Assigned task
Print back every record below, exactly as it stands.

(Data under study Opens)
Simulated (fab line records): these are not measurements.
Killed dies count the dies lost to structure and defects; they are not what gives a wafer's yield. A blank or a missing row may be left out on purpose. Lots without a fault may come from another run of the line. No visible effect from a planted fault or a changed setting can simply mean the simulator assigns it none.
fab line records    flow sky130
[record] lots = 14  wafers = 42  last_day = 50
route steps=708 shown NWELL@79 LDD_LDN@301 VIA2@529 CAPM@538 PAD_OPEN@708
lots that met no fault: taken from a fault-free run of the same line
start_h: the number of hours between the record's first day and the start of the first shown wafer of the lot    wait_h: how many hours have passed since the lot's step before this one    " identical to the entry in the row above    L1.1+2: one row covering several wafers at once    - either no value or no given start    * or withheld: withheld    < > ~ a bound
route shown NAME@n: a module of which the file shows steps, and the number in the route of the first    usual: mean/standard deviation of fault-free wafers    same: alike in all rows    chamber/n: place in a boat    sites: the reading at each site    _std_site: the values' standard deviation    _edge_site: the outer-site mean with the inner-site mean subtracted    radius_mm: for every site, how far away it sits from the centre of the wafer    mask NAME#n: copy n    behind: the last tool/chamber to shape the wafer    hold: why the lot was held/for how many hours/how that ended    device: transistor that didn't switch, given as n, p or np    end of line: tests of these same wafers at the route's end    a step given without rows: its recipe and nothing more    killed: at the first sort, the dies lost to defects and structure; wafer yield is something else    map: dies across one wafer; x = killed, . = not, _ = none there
(Data under study Closes)

Exercise output
Simulated (fab line records): these are not measurements.
Killed dies count the dies lost to structure and defects; they are not what gives a wafer's yield. A blank or a missing row may be left out on purpose. Lots without a fault may come from another run of the line. No visible effect from a planted fault or a changed setting can simply mean the simulator assigns it none.
fab line records    flow sky130
[record] lots = 14  wafers = 42  last_day = 50
route steps=708 shown NWELL@79 LDD_LDN@301 VIA2@529 CAPM@538 PAD_OPEN@708
lots that met no fault: taken from a fault-free run of the same line
start_h: the number of hours between the record's first day and the start of the first shown wafer of the lot    wait_h: how many hours have passed since the lot's step before this one    " identical to the entry in the row above    L1.1+2: one row covering several wafers at once    - either no value or no given start    * or withheld: withheld    < > ~ a bound
route shown NAME@n: a module of which the file shows steps, and the number in the route of the first    usual: mean/standard deviation of fault-free wafers    same: alike in all rows    chamber/n: place in a boat    sites: the reading at each site    _std_site: the values' standard deviation    _edge_site: the outer-site mean with the inner-site mean subtracted    radius_mm: for every site, how far away it sits from the centre of the wafer    mask NAME#n: copy n    behind: the last tool/chamber to shape the wafer    hold: why the lot was held/for how many hours/how that ended    device: transistor that didn't switch, given as n, p or np    end of line: tests of these same wafers at the route's end    a step given without rows: its recipe and nothing more    killed: at the first sort, the dies lost to defects and structure; wafer yield is something else    map: dies across one wafer; x = killed, . = not, _ = none there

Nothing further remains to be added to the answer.